===============

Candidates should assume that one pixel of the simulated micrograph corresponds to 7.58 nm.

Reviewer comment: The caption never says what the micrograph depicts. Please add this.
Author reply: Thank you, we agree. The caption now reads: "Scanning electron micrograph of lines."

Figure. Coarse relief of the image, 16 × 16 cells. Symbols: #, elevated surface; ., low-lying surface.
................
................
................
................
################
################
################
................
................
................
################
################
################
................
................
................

===============

**Requirement**:
Give again, word for word, the lines of the listing, starting at its first line and ending with the line containing "Author reply: Thank".

**Worked solution**:
Candidates should assume that one pixel of the simulated micrograph corresponds to 7.58 nm.

Reviewer comment: The caption never says what the micrograph depicts. Please add this.
Author reply: Thank you, we agree. The caption now reads: "Scanning electron micrograph of lines."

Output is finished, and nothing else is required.